▶ [REQUIRED ACTION]
The required answer is an exact copy of every entry underneath.

▶ [DATA TO EXAMINE]
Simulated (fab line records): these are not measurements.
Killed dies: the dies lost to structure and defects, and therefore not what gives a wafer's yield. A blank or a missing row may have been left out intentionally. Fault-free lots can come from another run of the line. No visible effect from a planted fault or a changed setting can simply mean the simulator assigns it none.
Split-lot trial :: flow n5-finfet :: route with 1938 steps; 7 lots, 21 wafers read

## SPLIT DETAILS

▶ [YOUR RESPONSE]
Simulated (fab line records): these are not measurements.
Killed dies: the dies lost to structure and defects, and therefore not what gives a wafer's yield. A blank or a missing row may have been left out intentionally. Fault-free lots can come from another run of the line. No visible effect from a planted fault or a changed setting can simply mean the simulator assigns it none.
Split-lot trial :: flow n5-finfet :: route with 1938 steps; 7 lots, 21 wafers read

## SPLIT DETAILS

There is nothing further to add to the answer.